'''

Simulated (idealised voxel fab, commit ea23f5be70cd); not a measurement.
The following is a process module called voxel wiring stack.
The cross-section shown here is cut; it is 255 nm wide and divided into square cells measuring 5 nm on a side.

'''

- ACTIVITY -
Transcribe each record exactly. Leave nothing out.

- TASK ANSWER -
Simulated (idealised voxel fab, commit ea23f5be70cd); not a measurement.
The following is a process module called voxel wiring stack.
The cross-section shown here is cut; it is 255 nm wide and divided into square cells measuring 5 nm on a side.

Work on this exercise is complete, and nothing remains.